Extracted data:

↓↓↓

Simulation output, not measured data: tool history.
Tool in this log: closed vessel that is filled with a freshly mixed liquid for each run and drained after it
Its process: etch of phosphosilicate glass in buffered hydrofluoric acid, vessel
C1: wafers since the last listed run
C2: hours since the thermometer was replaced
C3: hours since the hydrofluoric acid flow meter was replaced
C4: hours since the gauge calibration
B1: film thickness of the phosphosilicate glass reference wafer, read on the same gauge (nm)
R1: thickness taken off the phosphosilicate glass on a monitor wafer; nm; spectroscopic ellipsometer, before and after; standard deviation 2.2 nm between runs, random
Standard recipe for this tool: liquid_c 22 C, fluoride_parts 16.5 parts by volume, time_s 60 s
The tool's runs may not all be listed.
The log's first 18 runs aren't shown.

↑↑↑

Work request: Give back every line of the data above exactly as written.

Reply:
Simulation output, not measured data: tool history.
Tool in this log: closed vessel that is filled with a freshly mixed liquid for each run and drained after it
Its process: etch of phosphosilicate glass in buffered hydrofluoric acid, vessel
C1: wafers since the last listed run
C2: hours since the thermometer was replaced
C3: hours since the hydrofluoric acid flow meter was replaced
C4: hours since the gauge calibration
B1: film thickness of the phosphosilicate glass reference wafer, read on the same gauge (nm)
R1: thickness taken off the phosphosilicate glass on a monitor wafer; nm; spectroscopic ellipsometer, before and after; standard deviation 2.2 nm between runs, random
Standard recipe for this tool: liquid_c 22 C, fluoride_parts 16.5 parts by volume, time_s 60 s
The tool's runs may not all be listed.
The log's first 18 runs aren't shown.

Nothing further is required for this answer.